## Required action
The material is to be repeated exactly, from first line to last.

►

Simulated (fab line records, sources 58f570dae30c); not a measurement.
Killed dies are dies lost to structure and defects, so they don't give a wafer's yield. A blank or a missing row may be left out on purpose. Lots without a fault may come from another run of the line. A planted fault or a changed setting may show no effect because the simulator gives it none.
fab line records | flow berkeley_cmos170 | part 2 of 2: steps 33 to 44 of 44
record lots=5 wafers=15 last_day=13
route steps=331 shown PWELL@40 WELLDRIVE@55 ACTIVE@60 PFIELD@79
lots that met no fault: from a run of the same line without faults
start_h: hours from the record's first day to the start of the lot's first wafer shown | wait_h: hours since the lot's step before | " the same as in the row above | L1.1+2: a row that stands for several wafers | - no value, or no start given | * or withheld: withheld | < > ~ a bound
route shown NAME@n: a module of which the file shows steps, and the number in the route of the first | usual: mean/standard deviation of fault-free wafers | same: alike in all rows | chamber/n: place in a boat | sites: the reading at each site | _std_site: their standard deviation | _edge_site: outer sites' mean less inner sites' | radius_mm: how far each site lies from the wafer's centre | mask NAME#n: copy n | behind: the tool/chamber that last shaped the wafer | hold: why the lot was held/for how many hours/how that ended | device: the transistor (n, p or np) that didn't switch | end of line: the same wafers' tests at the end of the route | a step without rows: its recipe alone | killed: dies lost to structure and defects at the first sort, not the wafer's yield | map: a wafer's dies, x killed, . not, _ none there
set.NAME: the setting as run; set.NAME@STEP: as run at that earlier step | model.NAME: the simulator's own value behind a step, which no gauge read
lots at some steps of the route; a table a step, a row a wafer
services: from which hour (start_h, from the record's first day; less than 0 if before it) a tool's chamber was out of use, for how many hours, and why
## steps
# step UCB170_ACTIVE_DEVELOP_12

◄

## Result
Simulated (fab line records, sources 58f570dae30c); not a measurement.
Killed dies are dies lost to structure and defects, so they don't give a wafer's yield. A blank or a missing row may be left out on purpose. Lots without a fault may come from another run of the line. A planted fault or a changed setting may show no effect because the simulator gives it none.
fab line records | flow berkeley_cmos170 | part 2 of 2: steps 33 to 44 of 44
record lots=5 wafers=15 last_day=13
route steps=331 shown PWELL@40 WELLDRIVE@55 ACTIVE@60 PFIELD@79
lots that met no fault: from a run of the same line without faults
start_h: hours from the record's first day to the start of the lot's first wafer shown | wait_h: hours since the lot's step before | " the same as in the row above | L1.1+2: a row that stands for several wafers | - no value, or no start given | * or withheld: withheld | < > ~ a bound
route shown NAME@n: a module of which the file shows steps, and the number in the route of the first | usual: mean/standard deviation of fault-free wafers | same: alike in all rows | chamber/n: place in a boat | sites: the reading at each site | _std_site: their standard deviation | _edge_site: outer sites' mean less inner sites' | radius_mm: how far each site lies from the wafer's centre | mask NAME#n: copy n | behind: the tool/chamber that last shaped the wafer | hold: why the lot was held/for how many hours/how that ended | device: the transistor (n, p or np) that didn't switch | end of line: the same wafers' tests at the end of the route | a step without rows: its recipe alone | killed: dies lost to structure and defects at the first sort, not the wafer's yield | map: a wafer's dies, x killed, . not, _ none there
set.NAME: the setting as run; set.NAME@STEP: as run at that earlier step | model.NAME: the simulator's own value behind a step, which no gauge read
lots at some steps of the route; a table a step, a row a wafer
services: from which hour (start_h, from the record's first day; less than 0 if before it) a tool's chamber was out of use, for how many hours, and why
## steps
# step UCB170_ACTIVE_DEVELOP_12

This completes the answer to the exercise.